__REQUIREMENT__
Write out exactly the lines of the material below, beginning at the top and ending at the line that contains "The figure presents".

__SUPPLIED ENTRIES__
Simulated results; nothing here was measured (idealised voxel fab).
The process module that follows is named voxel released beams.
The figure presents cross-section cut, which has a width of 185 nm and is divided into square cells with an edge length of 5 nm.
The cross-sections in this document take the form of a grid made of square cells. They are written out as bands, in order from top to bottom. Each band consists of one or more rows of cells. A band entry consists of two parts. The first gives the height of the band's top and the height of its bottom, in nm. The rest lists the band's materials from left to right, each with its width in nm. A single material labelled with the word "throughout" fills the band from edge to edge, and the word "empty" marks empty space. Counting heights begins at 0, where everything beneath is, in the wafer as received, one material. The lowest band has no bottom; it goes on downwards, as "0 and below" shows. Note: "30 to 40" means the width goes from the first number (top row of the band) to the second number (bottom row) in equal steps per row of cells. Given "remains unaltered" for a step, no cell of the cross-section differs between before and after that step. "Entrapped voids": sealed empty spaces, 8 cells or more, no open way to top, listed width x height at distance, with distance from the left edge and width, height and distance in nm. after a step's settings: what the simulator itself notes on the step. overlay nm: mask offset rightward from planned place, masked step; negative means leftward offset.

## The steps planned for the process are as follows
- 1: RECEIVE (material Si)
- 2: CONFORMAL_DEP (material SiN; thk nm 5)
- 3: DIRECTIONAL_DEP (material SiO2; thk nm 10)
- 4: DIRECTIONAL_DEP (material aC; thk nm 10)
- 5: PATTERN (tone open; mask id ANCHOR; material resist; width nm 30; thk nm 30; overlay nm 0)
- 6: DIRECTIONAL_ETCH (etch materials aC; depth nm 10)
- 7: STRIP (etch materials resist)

__RESPONSE AREA__
Simulated results; nothing here was measured (idealised voxel fab).
The process module that follows is named voxel released beams.
The figure presents cross-section cut, which has a width of 185 nm and is divided into square cells with an edge length of 5 nm.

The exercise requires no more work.